:: WORK TASK ::
From the line with "THE WAFER OF" through the line with "Cause: step 12, EVAP: thickness", repeat the entries verbatim, both end lines included, and add nothing.

:: INFORMATION SHOWN ::
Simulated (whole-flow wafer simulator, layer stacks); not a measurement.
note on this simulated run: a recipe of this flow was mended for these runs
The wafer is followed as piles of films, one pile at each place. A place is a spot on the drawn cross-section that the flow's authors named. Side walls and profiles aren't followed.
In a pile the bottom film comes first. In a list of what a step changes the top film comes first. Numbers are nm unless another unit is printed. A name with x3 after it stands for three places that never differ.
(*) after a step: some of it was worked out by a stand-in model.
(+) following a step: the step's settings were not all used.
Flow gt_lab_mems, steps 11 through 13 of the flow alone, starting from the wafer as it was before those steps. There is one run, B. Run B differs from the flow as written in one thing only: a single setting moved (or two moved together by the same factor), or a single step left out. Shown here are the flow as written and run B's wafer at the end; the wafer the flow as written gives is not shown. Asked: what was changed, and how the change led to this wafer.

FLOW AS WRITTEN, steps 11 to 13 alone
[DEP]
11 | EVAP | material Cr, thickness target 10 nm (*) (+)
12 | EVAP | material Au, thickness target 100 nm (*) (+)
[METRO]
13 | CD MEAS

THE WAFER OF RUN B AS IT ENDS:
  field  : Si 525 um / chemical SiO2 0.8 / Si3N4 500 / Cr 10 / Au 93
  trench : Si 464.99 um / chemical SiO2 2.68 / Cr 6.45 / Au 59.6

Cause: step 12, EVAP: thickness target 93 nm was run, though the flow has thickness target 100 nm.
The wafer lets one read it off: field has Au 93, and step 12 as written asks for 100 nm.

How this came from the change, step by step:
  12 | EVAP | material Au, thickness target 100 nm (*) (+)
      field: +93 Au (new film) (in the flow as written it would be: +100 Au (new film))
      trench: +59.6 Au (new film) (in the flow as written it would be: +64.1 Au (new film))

:: PROBLEM SOLUTION ::
THE WAFER OF RUN B AS IT ENDS:
  field  : Si 525 um / chemical SiO2 0.8 / Si3N4 500 / Cr 10 / Au 93
  trench : Si 464.99 um / chemical SiO2 2.68 / Cr 6.45 / Au 59.6

Cause: step 12, EVAP: thickness target 93 nm was run, though the flow has thickness target 100 nm.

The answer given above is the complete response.